Data supplied ▸
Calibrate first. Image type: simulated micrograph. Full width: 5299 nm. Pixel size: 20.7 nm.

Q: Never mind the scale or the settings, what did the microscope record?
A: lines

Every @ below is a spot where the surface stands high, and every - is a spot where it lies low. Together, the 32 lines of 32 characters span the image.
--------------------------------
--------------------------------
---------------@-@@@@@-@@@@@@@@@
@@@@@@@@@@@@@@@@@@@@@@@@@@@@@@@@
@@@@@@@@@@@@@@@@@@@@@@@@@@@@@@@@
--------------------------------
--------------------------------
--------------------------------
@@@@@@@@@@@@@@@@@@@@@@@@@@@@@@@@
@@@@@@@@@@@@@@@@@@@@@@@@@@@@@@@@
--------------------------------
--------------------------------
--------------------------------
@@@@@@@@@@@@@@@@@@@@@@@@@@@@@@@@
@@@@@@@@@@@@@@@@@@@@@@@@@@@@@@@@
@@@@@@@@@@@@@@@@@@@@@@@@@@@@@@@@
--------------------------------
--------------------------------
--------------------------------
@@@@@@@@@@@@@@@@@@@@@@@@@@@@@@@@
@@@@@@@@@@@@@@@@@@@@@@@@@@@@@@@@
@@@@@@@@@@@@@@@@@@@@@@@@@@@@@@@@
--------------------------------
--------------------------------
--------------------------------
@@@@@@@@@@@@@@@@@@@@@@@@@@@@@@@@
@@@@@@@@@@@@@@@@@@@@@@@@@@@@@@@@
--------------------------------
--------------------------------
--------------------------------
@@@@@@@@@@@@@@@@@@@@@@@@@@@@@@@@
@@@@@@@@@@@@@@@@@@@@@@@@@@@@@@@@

Activity ▸ Copy out the entire material verbatim.

Written response ▸
Calibrate first. Image type: simulated micrograph. Full width: 5299 nm. Pixel size: 20.7 nm.

Q: Never mind the scale or the settings, what did the microscope record?
A: lines

Every @ below is a spot where the surface stands high, and every - is a spot where it lies low. Together, the 32 lines of 32 characters span the image.
--------------------------------
--------------------------------
---------------@-@@@@@-@@@@@@@@@
@@@@@@@@@@@@@@@@@@@@@@@@@@@@@@@@
@@@@@@@@@@@@@@@@@@@@@@@@@@@@@@@@
--------------------------------
--------------------------------
--------------------------------
@@@@@@@@@@@@@@@@@@@@@@@@@@@@@@@@
@@@@@@@@@@@@@@@@@@@@@@@@@@@@@@@@
--------------------------------
--------------------------------
--------------------------------
@@@@@@@@@@@@@@@@@@@@@@@@@@@@@@@@
@@@@@@@@@@@@@@@@@@@@@@@@@@@@@@@@
@@@@@@@@@@@@@@@@@@@@@@@@@@@@@@@@
--------------------------------
--------------------------------
--------------------------------
@@@@@@@@@@@@@@@@@@@@@@@@@@@@@@@@
@@@@@@@@@@@@@@@@@@@@@@@@@@@@@@@@
@@@@@@@@@@@@@@@@@@@@@@@@@@@@@@@@
--------------------------------
--------------------------------
--------------------------------
@@@@@@@@@@@@@@@@@@@@@@@@@@@@@@@@
@@@@@@@@@@@@@@@@@@@@@@@@@@@@@@@@
--------------------------------
--------------------------------
--------------------------------
@@@@@@@@@@@@@@@@@@@@@@@@@@@@@@@@
@@@@@@@@@@@@@@@@@@@@@@@@@@@@@@@@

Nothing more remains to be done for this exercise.